Listed entries: Begin
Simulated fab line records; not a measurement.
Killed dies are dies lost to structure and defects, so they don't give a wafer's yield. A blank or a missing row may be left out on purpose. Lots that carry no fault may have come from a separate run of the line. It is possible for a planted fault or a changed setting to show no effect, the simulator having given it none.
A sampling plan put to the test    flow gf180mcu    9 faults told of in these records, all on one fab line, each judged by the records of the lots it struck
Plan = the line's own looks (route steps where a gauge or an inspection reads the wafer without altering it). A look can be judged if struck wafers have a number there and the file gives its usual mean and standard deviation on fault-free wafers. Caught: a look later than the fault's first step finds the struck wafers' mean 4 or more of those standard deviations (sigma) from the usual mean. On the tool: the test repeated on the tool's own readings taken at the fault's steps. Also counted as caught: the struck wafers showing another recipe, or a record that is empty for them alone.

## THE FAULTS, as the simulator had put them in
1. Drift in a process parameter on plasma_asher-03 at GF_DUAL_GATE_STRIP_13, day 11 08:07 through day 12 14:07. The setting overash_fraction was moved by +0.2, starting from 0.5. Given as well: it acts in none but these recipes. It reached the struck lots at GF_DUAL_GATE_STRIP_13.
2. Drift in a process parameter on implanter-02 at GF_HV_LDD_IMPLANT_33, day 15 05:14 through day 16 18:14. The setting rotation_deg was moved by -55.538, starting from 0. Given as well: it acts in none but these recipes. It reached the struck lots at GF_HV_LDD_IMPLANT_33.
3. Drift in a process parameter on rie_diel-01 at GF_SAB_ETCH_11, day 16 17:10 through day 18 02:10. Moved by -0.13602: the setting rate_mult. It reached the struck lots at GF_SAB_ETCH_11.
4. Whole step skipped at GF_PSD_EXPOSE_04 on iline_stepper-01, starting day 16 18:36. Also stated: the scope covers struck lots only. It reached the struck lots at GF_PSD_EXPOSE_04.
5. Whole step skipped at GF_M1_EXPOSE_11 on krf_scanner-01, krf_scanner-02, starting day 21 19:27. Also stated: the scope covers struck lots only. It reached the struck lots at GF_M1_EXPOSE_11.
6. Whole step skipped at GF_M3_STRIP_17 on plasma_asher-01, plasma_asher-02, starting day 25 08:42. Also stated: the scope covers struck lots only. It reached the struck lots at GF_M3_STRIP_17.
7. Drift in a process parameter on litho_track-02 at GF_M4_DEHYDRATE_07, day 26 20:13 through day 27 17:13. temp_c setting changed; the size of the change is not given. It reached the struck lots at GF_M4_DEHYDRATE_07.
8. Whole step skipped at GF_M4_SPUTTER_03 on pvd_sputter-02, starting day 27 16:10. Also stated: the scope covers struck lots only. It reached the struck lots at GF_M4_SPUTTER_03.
Listed entries: End

▶ _Activity_
Return only the stretch of the material above from the line holding "3. Drift in" through the line holding "6. Whole step", copied exactly.

▶ _Exercise result_
3. Drift in a process parameter on rie_diel-01 at GF_SAB_ETCH_11, day 16 17:10 through day 18 02:10. Moved by -0.13602: the setting rate_mult. It reached the struck lots at GF_SAB_ETCH_11.
4. Whole step skipped at GF_PSD_EXPOSE_04 on iline_stepper-01, starting day 16 18:36. Also stated: the scope covers struck lots only. It reached the struck lots at GF_PSD_EXPOSE_04.
5. Whole step skipped at GF_M1_EXPOSE_11 on krf_scanner-01, krf_scanner-02, starting day 21 19:27. Also stated: the scope covers struck lots only. It reached the struck lots at GF_M1_EXPOSE_11.
6. Whole step skipped at GF_M3_STRIP_17 on plasma_asher-01, plasma_asher-02, starting day 25 08:42. Also stated: the scope covers struck lots only. It reached the struck lots at GF_M3_STRIP_17.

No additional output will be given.